_BRIEF_
Print each line from the start of the records below up through the line where "Panel b, the" is found, exactly as given.

_DATA UNDER STUDY_
- - - - -
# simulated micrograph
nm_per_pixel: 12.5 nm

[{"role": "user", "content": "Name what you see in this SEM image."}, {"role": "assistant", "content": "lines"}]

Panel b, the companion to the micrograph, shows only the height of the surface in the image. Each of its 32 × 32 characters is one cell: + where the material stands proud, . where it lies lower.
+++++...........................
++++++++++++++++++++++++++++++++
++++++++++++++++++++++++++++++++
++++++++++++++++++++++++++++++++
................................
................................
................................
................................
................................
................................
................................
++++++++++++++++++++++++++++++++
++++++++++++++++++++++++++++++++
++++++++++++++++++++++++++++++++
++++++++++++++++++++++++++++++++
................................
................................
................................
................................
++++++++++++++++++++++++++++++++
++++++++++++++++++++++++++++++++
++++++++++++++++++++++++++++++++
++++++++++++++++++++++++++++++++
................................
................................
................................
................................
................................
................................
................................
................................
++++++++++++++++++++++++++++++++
- - - - -

_TASK RESULT_
# simulated micrograph
nm_per_pixel: 12.5 nm

[{"role": "user", "content": "Name what you see in this SEM image."}, {"role": "assistant", "content": "lines"}]

Panel b, the companion to the micrograph, shows only the height of the surface in the image. Each of its 32 × 32 characters is one cell: + where the material stands proud, . where it lies lower.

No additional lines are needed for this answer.